◆ **Assigned task**
In the records below, find the line with "bias_w: bias power; W; usual 178" and the line with "clear_s: endpoint time, from". Print both exactly, along with every line between them, and no other line.

◆ **Provided information**
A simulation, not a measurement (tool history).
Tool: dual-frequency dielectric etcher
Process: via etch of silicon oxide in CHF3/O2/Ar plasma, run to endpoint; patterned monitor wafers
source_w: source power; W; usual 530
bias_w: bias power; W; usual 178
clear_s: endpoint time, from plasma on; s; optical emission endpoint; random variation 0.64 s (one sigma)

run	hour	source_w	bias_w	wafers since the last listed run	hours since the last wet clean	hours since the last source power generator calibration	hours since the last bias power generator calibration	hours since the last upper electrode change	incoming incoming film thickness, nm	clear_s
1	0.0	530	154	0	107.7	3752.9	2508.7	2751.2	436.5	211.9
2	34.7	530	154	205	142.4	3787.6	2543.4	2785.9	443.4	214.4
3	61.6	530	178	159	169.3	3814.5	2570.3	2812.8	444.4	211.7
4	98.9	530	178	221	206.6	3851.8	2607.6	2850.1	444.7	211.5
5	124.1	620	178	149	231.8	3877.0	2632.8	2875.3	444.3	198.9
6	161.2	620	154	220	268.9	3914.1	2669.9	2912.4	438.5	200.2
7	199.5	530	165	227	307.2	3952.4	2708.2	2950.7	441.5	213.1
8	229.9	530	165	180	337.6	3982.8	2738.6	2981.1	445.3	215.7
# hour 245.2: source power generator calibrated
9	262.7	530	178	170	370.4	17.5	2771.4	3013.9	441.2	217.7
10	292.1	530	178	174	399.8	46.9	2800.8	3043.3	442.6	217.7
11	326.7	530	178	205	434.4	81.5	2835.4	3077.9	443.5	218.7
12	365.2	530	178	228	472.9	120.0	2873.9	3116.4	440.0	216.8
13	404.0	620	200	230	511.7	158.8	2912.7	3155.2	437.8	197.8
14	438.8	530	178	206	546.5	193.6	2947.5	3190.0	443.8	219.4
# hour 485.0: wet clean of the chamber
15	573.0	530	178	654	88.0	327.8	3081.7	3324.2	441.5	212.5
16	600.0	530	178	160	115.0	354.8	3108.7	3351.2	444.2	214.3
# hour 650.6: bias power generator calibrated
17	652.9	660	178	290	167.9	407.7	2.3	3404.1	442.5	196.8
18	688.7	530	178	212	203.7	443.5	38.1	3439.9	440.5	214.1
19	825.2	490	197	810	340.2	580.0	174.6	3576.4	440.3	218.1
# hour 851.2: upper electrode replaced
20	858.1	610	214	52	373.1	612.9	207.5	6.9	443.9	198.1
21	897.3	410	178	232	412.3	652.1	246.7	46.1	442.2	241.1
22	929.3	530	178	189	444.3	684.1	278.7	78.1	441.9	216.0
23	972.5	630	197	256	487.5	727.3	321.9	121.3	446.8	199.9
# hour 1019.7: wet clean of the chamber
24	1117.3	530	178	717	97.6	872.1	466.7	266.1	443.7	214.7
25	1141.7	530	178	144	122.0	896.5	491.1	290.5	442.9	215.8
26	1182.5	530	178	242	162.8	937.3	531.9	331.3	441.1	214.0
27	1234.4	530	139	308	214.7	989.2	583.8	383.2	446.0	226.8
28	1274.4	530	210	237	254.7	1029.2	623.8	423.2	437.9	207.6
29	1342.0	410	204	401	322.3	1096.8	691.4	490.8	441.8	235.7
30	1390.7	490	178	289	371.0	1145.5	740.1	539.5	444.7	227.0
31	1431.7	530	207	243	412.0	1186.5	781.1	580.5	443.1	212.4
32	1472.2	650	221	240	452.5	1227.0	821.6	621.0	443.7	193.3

◆ **Your response**
bias_w: bias power; W; usual 178
clear_s: endpoint time, from plasma on; s; optical emission endpoint; random variation 0.64 s (one sigma)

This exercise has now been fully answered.